+++ DATA FOR ANALYSIS
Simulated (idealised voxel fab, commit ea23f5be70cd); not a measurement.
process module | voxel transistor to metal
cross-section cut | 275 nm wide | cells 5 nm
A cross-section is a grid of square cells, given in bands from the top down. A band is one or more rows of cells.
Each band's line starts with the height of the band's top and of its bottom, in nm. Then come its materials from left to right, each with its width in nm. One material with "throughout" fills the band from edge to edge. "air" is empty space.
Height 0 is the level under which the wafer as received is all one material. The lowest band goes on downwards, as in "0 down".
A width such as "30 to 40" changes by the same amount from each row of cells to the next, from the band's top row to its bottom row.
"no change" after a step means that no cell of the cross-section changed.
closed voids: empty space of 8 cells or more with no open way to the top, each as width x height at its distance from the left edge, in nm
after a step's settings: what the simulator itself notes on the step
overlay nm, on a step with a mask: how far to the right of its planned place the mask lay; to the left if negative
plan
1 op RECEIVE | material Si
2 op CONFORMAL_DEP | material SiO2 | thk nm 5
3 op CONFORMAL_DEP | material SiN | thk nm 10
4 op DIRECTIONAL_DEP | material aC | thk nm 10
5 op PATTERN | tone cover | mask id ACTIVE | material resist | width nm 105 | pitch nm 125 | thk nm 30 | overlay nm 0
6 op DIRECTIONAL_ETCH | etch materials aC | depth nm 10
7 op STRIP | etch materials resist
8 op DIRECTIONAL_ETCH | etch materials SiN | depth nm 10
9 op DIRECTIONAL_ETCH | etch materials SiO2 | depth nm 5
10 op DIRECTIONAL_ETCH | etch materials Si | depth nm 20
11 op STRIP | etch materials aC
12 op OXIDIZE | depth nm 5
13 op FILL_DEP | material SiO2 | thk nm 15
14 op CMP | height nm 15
++++++

**REQUIREMENT**
Retype the portion of the data above that starts on the line with "6 op DIRECTIONAL_ETCH" and finishes on the line with "13 op FILL_DEP | material SiO2 | thk nm 15", including both of those lines.

**TASK RESULT**
6 op DIRECTIONAL_ETCH | etch materials aC | depth nm 10
7 op STRIP | etch materials resist
8 op DIRECTIONAL_ETCH | etch materials SiN | depth nm 10
9 op DIRECTIONAL_ETCH | etch materials SiO2 | depth nm 5
10 op DIRECTIONAL_ETCH | etch materials Si | depth nm 20
11 op STRIP | etch materials aC
12 op OXIDIZE | depth nm 5
13 op FILL_DEP | material SiO2 | thk nm 15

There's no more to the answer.